============================================================
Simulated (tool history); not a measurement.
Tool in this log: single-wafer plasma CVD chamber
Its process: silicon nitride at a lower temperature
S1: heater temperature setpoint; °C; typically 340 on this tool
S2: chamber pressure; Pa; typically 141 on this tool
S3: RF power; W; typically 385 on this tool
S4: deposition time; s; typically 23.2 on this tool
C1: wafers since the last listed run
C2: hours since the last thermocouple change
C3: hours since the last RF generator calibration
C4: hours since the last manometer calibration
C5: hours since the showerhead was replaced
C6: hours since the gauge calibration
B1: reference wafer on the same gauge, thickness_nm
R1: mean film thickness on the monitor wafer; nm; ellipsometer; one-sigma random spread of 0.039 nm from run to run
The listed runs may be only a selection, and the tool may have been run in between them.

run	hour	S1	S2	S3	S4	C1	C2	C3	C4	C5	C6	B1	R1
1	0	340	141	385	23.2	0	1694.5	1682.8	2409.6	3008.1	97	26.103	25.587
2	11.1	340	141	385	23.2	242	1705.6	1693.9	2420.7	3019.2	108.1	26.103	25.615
============================================================

Task item:
Repeat the data in its entirety, exactly as written.

Written solution:
Simulated (tool history); not a measurement.
Tool in this log: single-wafer plasma CVD chamber
Its process: silicon nitride at a lower temperature
S1: heater temperature setpoint; °C; typically 340 on this tool
S2: chamber pressure; Pa; typically 141 on this tool
S3: RF power; W; typically 385 on this tool
S4: deposition time; s; typically 23.2 on this tool
C1: wafers since the last listed run
C2: hours since the last thermocouple change
C3: hours since the last RF generator calibration
C4: hours since the last manometer calibration
C5: hours since the showerhead was replaced
C6: hours since the gauge calibration
B1: reference wafer on the same gauge, thickness_nm
R1: mean film thickness on the monitor wafer; nm; ellipsometer; one-sigma random spread of 0.039 nm from run to run
The listed runs may be only a selection, and the tool may have been run in between them.

run	hour	S1	S2	S3	S4	C1	C2	C3	C4	C5	C6	B1	R1
1	0	340	141	385	23.2	0	1694.5	1682.8	2409.6	3008.1	97	26.103	25.587
2	11.1	340	141	385	23.2	242	1705.6	1693.9	2420.7	3019.2	108.1	26.103	25.615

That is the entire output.